PROVIDED DATA »
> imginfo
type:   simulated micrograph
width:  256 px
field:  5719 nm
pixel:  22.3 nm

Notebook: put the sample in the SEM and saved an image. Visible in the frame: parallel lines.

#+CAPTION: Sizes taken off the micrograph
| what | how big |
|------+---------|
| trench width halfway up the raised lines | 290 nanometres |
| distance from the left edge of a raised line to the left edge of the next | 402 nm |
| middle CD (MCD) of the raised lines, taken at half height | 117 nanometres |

WORK ORDER » Within the listing above, locate the line containing "Notebook: put the" and the line containing "next | 402 nm |". Reproduce those two lines and all lines between them exactly, with nothing added.

EXERCISE OUTPUT »
Notebook: put the sample in the SEM and saved an image. Visible in the frame: parallel lines.

#+CAPTION: Sizes taken off the micrograph
| what | how big |
|------+---------|
| trench width halfway up the raised lines | 290 nanometres |
| distance from the left edge of a raised line to the left edge of the next | 402 nm |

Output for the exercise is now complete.